= WORK ITEM =
Print the records exactly. Every mark must remain.

= DATA SECTION =
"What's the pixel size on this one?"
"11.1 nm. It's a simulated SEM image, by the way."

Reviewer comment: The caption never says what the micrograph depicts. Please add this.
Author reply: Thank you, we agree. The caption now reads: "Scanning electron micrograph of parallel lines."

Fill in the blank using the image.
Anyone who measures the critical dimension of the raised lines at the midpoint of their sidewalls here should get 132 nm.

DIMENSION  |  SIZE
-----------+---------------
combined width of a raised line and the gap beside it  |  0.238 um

= EXERCISE RESPONSE =
"What's the pixel size on this one?"
"11.1 nm. It's a simulated SEM image, by the way."

Reviewer comment: The caption never says what the micrograph depicts. Please add this.
Author reply: Thank you, we agree. The caption now reads: "Scanning electron micrograph of parallel lines."

Fill in the blank using the image.
Anyone who measures the critical dimension of the raised lines at the midpoint of their sidewalls here should get 132 nm.

DIMENSION  |  SIZE
-----------+---------------
combined width of a raised line and the gap beside it  |  0.238 um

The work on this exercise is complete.